§ ACTIVITY
Retype exactly the lines that run from the start of the data to the line holding "Because killed dies", including both, and only those.

§ DATA LISTING
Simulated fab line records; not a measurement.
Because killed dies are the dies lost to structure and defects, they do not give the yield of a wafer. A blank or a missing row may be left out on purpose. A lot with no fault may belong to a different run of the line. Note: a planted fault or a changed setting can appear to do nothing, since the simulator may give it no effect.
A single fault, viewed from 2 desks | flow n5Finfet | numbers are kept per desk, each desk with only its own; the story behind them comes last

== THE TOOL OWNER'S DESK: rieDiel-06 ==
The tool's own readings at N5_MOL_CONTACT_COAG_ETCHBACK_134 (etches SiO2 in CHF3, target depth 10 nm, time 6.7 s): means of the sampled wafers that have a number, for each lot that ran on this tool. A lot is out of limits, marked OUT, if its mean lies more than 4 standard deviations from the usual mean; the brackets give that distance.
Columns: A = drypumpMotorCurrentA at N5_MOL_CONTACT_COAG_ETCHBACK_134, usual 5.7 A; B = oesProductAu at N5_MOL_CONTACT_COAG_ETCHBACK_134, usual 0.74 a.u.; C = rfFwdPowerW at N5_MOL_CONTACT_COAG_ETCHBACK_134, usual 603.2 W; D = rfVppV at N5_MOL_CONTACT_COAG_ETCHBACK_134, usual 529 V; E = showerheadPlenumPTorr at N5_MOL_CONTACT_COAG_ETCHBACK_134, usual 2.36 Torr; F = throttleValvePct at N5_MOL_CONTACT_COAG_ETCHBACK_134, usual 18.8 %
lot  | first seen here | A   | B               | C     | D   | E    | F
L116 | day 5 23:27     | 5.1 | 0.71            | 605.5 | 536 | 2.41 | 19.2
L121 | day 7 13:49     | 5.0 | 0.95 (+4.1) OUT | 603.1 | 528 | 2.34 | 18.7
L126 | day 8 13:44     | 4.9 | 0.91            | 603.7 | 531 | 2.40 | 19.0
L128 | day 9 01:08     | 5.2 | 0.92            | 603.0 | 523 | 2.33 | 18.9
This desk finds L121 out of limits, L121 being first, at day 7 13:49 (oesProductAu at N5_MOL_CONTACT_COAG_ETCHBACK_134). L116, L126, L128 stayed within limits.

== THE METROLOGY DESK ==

§ YOUR SOLUTION
Simulated fab line records; not a measurement.
Because killed dies are the dies lost to structure and defects, they do not give the yield of a wafer. A blank or a missing row may be left out on purpose. A lot with no fault may belong to a different run of the line. Note: a planted fault or a changed setting can appear to do nothing, since the simulator may give it no effect.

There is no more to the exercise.